### AVAILABLE DATA
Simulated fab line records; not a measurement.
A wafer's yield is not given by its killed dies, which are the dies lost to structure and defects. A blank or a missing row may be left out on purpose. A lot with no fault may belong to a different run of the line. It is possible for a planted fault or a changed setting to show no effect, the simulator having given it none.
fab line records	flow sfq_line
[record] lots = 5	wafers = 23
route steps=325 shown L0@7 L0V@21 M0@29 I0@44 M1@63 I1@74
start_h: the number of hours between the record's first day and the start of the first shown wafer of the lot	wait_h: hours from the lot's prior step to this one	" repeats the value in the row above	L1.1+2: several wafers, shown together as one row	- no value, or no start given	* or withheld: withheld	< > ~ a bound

### ASSIGNED TASK
An exact repeat of all the entries above is required.

### RESULT
Simulated fab line records; not a measurement.
A wafer's yield is not given by its killed dies, which are the dies lost to structure and defects. A blank or a missing row may be left out on purpose. A lot with no fault may belong to a different run of the line. It is possible for a planted fault or a changed setting to show no effect, the simulator having given it none.
fab line records	flow sfq_line
[record] lots = 5	wafers = 23
route steps=325 shown L0@7 L0V@21 M0@29 I0@44 M1@63 I1@74
start_h: the number of hours between the record's first day and the start of the first shown wafer of the lot	wait_h: hours from the lot's prior step to this one	" repeats the value in the row above	L1.1+2: several wafers, shown together as one row	- no value, or no start given	* or withheld: withheld	< > ~ a bound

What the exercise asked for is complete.